Start of MATERIAL SUPPLIED
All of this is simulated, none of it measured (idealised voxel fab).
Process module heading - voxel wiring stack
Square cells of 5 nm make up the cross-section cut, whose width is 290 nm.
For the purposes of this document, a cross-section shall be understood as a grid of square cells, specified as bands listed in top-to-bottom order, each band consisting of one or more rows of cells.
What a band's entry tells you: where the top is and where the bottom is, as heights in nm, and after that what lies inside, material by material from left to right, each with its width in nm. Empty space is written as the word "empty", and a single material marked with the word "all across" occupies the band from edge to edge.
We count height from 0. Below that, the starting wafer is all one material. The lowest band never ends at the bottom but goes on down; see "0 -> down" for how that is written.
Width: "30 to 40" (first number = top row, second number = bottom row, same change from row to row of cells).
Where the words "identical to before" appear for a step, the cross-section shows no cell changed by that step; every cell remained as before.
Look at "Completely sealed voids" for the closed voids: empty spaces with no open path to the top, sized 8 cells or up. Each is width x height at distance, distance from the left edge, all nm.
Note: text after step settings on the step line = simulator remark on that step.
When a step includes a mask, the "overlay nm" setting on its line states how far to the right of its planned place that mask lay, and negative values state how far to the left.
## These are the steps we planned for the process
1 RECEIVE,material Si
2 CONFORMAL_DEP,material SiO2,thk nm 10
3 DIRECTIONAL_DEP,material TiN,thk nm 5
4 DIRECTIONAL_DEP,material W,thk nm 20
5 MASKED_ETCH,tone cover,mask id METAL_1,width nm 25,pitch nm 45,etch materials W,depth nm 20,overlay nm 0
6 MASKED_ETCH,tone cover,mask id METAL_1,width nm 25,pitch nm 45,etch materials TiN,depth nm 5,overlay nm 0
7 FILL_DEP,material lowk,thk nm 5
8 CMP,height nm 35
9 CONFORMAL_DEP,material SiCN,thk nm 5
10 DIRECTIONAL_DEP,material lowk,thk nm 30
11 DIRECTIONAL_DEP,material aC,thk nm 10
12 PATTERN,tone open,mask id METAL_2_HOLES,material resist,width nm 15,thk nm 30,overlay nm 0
End of MATERIAL SUPPLIED

#### REQUIRED ACTION:
Taking the entries from their first line through the line with "For the purposes", inclusive, restate each line word for word and give nothing else.

#### REPLY:
All of this is simulated, none of it measured (idealised voxel fab).
Process module heading - voxel wiring stack
Square cells of 5 nm make up the cross-section cut, whose width is 290 nm.
For the purposes of this document, a cross-section shall be understood as a grid of square cells, specified as bands listed in top-to-bottom order, each band consisting of one or more rows of cells.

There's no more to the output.